Work instruction: Please return only the lines from the one holding "route steps=1302 shown" through the one holding "lots that met", exactly as they appear in the records below, both ends included.

++++ Records supplied

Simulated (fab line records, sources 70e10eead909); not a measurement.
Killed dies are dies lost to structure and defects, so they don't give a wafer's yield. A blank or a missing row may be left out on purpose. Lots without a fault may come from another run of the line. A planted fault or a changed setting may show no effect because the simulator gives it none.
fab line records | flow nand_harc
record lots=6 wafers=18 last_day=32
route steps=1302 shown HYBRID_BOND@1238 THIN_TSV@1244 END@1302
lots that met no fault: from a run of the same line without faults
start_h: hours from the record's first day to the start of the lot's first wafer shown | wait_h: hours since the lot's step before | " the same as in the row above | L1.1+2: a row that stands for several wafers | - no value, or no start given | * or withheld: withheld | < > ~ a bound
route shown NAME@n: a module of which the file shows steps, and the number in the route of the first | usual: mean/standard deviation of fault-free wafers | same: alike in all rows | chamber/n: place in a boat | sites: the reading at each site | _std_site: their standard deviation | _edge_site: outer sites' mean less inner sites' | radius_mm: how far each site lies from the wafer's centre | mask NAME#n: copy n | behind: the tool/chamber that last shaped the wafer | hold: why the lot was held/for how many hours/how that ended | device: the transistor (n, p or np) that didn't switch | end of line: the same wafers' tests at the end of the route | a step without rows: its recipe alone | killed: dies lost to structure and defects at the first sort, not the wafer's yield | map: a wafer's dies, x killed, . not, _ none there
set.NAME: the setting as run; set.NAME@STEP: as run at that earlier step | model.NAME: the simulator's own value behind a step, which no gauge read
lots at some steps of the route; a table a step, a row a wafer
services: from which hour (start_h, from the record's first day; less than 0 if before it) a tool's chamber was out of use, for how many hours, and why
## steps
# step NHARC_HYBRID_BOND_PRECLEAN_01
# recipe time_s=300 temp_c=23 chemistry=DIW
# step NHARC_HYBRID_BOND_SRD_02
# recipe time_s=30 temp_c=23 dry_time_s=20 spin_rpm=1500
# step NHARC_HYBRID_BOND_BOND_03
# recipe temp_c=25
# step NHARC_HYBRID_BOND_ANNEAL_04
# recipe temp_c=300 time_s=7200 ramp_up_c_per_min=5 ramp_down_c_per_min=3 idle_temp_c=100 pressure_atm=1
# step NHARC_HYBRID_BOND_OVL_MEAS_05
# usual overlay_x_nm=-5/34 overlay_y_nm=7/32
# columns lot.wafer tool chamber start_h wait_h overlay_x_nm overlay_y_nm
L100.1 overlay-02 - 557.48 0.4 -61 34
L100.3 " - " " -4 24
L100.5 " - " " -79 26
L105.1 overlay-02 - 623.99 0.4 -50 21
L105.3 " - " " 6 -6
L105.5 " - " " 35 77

++++++++

Response:
route steps=1302 shown HYBRID_BOND@1238 THIN_TSV@1244 END@1302
lots that met no fault: from a run of the same line without faults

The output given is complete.